■ **BRIEF**
Repeat exactly, and only, the lines below starting at the line that contains "10: op STRIP | etch materials SiN" and ending at the line that contains "18: op STRIP | etch materials resist", inclusive of both.

───── EXTRACTED INFORMATION ─────
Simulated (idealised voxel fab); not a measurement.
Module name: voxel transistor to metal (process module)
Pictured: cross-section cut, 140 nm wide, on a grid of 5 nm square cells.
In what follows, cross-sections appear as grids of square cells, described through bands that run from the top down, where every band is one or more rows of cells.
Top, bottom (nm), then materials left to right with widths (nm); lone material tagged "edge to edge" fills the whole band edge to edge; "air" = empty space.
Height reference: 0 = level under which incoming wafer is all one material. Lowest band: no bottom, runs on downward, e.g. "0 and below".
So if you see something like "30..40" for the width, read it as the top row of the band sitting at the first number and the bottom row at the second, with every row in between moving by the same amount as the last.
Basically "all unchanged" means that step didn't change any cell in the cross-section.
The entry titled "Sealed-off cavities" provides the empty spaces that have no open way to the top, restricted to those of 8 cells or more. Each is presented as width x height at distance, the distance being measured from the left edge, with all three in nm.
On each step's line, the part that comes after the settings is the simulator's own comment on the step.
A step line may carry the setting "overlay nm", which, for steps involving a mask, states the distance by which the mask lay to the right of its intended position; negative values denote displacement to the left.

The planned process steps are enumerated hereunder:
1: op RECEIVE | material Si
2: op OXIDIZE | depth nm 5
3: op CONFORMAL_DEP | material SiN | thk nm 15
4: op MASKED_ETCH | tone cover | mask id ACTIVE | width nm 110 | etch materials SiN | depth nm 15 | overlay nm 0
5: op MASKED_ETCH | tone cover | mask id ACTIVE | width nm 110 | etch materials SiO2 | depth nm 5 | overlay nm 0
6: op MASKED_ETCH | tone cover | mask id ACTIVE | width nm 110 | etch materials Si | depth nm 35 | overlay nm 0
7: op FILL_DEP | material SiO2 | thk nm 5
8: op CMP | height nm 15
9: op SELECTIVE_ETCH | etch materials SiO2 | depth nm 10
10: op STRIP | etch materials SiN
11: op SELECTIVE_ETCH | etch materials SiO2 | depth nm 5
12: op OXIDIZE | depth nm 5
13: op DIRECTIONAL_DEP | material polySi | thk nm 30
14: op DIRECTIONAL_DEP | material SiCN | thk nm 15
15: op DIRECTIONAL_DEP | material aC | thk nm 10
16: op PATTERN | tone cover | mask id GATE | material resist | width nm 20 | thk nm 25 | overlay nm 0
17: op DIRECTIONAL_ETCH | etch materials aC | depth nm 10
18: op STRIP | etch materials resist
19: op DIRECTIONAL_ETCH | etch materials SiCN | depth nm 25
─────

■ **REPLY**
10: op STRIP | etch materials SiN
11: op SELECTIVE_ETCH | etch materials SiO2 | depth nm 5
12: op OXIDIZE | depth nm 5
13: op DIRECTIONAL_DEP | material polySi | thk nm 30
14: op DIRECTIONAL_DEP | material SiCN | thk nm 15
15: op DIRECTIONAL_DEP | material aC | thk nm 10
16: op PATTERN | tone cover | mask id GATE | material resist | width nm 20 | thk nm 25 | overlay nm 0
17: op DIRECTIONAL_ETCH | etch materials aC | depth nm 10
18: op STRIP | etch materials resist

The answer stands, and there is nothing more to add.